→ **WORK REQUEST**: Word for word, return the lines from the top of the listing to the line containing "Each place is", both ends included, and no others.

────────────────

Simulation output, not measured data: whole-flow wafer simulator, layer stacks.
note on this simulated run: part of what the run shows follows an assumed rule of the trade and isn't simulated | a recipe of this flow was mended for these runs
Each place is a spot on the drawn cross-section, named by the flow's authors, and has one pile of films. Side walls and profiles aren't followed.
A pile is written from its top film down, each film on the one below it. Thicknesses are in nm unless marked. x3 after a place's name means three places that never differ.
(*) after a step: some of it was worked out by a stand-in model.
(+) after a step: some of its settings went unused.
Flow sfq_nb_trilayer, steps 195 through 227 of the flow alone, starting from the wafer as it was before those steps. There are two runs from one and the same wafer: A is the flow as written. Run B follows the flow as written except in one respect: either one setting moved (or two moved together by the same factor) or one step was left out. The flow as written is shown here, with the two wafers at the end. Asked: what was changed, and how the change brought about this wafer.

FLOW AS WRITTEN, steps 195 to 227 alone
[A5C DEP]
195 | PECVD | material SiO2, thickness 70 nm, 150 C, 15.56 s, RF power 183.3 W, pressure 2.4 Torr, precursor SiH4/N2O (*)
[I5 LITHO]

────────────────

→ **ANSWER BOX**:
Simulation output, not measured data: whole-flow wafer simulator, layer stacks.
note on this simulated run: part of what the run shows follows an assumed rule of the trade and isn't simulated | a recipe of this flow was mended for these runs
Each place is a spot on the drawn cross-section, named by the flow's authors, and has one pile of films. Side walls and profiles aren't followed.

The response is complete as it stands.